Task item:
Could you print out every entry, character for character?

(Beginning of Record excerpts)

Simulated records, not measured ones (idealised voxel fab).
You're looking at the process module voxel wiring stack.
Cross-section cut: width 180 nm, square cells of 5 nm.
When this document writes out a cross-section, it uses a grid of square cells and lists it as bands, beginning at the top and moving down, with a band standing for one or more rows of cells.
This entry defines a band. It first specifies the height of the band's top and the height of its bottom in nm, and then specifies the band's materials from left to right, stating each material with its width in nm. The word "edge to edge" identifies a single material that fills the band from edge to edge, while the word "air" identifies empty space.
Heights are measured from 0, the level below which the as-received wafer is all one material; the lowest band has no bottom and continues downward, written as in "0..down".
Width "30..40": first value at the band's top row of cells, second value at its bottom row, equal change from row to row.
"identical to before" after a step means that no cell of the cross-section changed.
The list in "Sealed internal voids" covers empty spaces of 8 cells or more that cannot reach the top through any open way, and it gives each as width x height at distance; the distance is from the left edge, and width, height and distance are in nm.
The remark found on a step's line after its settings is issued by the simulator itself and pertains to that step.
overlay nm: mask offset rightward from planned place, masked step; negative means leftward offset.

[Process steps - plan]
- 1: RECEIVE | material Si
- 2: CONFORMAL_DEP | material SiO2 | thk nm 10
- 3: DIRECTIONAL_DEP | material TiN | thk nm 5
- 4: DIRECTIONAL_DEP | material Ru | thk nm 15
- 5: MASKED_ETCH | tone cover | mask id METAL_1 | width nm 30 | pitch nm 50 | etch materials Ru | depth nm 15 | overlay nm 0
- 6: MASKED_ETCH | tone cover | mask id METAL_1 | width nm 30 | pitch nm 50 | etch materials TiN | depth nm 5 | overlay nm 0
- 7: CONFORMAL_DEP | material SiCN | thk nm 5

(End of Record excerpts)

Result:
Simulated records, not measured ones (idealised voxel fab).
You're looking at the process module voxel wiring stack.
Cross-section cut: width 180 nm, square cells of 5 nm.
When this document writes out a cross-section, it uses a grid of square cells and lists it as bands, beginning at the top and moving down, with a band standing for one or more rows of cells.
This entry defines a band. It first specifies the height of the band's top and the height of its bottom in nm, and then specifies the band's materials from left to right, stating each material with its width in nm. The word "edge to edge" identifies a single material that fills the band from edge to edge, while the word "air" identifies empty space.
Heights are measured from 0, the level below which the as-received wafer is all one material; the lowest band has no bottom and continues downward, written as in "0..down".
Width "30..40": first value at the band's top row of cells, second value at its bottom row, equal change from row to row.
"identical to before" after a step means that no cell of the cross-section changed.
The list in "Sealed internal voids" covers empty spaces of 8 cells or more that cannot reach the top through any open way, and it gives each as width x height at distance; the distance is from the left edge, and width, height and distance are in nm.
The remark found on a step's line after its settings is issued by the simulator itself and pertains to that step.
overlay nm: mask offset rightward from planned place, masked step; negative means leftward offset.

[Process steps - plan]
- 1: RECEIVE | material Si
- 2: CONFORMAL_DEP | material SiO2 | thk nm 10
- 3: DIRECTIONAL_DEP | material TiN | thk nm 5
- 4: DIRECTIONAL_DEP | material Ru | thk nm 15
- 5: MASKED_ETCH | tone cover | mask id METAL_1 | width nm 30 | pitch nm 50 | etch materials Ru | depth nm 15 | overlay nm 0
- 6: MASKED_ETCH | tone cover | mask id METAL_1 | width nm 30 | pitch nm 50 | etch materials TiN | depth nm 5 | overlay nm 0
- 7: CONFORMAL_DEP | material SiCN | thk nm 5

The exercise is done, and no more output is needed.